• [Action item]:
Using the data below, please return every line exactly as given.

• [Data for review]:
=====

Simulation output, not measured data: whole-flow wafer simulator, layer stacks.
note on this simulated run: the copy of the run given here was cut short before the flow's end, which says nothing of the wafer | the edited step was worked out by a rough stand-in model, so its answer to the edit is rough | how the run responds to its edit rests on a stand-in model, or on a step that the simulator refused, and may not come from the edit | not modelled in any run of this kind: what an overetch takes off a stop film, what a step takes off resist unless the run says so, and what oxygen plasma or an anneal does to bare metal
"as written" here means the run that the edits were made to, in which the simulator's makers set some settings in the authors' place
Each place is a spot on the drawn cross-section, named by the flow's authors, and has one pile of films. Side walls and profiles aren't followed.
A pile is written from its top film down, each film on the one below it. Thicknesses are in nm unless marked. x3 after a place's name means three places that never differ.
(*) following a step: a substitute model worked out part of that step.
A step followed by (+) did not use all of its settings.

=====

• [Answer section]:
Simulation output, not measured data: whole-flow wafer simulator, layer stacks.
note on this simulated run: the copy of the run given here was cut short before the flow's end, which says nothing of the wafer | the edited step was worked out by a rough stand-in model, so its answer to the edit is rough | how the run responds to its edit rests on a stand-in model, or on a step that the simulator refused, and may not come from the edit | not modelled in any run of this kind: what an overetch takes off a stop film, what a step takes off resist unless the run says so, and what oxygen plasma or an anneal does to bare metal
"as written" here means the run that the edits were made to, in which the simulator's makers set some settings in the authors' place
Each place is a spot on the drawn cross-section, named by the flow's authors, and has one pile of films. Side walls and profiles aren't followed.
A pile is written from its top film down, each film on the one below it. Thicknesses are in nm unless marked. x3 after a place's name means three places that never differ.
(*) following a step: a substitute model worked out part of that step.
A step followed by (+) did not use all of its settings.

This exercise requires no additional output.